*REQUIRED ACTION*
Reproduce the full listing that appears beneath this instruction exactly.

*SOURCE MATERIAL*
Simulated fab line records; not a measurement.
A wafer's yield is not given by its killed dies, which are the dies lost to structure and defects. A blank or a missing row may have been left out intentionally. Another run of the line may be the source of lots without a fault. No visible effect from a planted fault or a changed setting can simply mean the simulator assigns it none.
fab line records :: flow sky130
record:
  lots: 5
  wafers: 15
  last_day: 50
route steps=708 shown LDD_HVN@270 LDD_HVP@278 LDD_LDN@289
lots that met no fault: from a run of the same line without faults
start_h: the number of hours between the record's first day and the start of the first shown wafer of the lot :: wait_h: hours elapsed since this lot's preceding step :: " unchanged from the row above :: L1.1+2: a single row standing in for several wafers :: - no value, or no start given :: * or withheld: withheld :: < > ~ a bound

*WRITTEN RESPONSE*
Simulated fab line records; not a measurement.
A wafer's yield is not given by its killed dies, which are the dies lost to structure and defects. A blank or a missing row may have been left out intentionally. Another run of the line may be the source of lots without a fault. No visible effect from a planted fault or a changed setting can simply mean the simulator assigns it none.
fab line records :: flow sky130
record:
  lots: 5
  wafers: 15
  last_day: 50
route steps=708 shown LDD_HVN@270 LDD_HVP@278 LDD_LDN@289
lots that met no fault: from a run of the same line without faults
start_h: the number of hours between the record's first day and the start of the first shown wafer of the lot :: wait_h: hours elapsed since this lot's preceding step :: " unchanged from the row above :: L1.1+2: a single row standing in for several wafers :: - no value, or no start given :: * or withheld: withheld :: < > ~ a bound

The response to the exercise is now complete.